◆ BRIEF ◆
Both the line with "Under the electron" and the line with "HLHLLLLLLLLLLLLLLLLLLLLLLLLLLLLL" in the records below must appear in the output, along with every line between them, exactly and with nothing added.

==== DATA UNDER STUDY ====

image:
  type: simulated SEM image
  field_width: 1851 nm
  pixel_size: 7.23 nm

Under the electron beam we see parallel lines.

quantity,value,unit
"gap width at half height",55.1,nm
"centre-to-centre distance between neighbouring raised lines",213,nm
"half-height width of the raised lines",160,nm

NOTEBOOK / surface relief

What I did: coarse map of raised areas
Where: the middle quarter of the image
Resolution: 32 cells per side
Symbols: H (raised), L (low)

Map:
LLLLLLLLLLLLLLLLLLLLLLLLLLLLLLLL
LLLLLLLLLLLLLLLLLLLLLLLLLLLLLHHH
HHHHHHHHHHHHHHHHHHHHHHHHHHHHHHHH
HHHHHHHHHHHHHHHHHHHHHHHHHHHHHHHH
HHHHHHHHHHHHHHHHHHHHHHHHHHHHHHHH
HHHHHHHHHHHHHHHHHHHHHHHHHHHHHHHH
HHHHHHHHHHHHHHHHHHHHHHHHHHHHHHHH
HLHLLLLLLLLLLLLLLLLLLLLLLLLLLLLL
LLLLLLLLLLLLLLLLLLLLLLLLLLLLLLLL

====

◆ YOUR SOLUTION ◆
Under the electron beam we see parallel lines.

quantity,value,unit
"gap width at half height",55.1,nm
"centre-to-centre distance between neighbouring raised lines",213,nm
"half-height width of the raised lines",160,nm

NOTEBOOK / surface relief

What I did: coarse map of raised areas
Where: the middle quarter of the image
Resolution: 32 cells per side
Symbols: H (raised), L (low)

Map:
LLLLLLLLLLLLLLLLLLLLLLLLLLLLLLLL
LLLLLLLLLLLLLLLLLLLLLLLLLLLLLHHH
HHHHHHHHHHHHHHHHHHHHHHHHHHHHHHHH
HHHHHHHHHHHHHHHHHHHHHHHHHHHHHHHH
HHHHHHHHHHHHHHHHHHHHHHHHHHHHHHHH
HHHHHHHHHHHHHHHHHHHHHHHHHHHHHHHH
HHHHHHHHHHHHHHHHHHHHHHHHHHHHHHHH
HLHLLLLLLLLLLLLLLLLLLLLLLLLLLLLL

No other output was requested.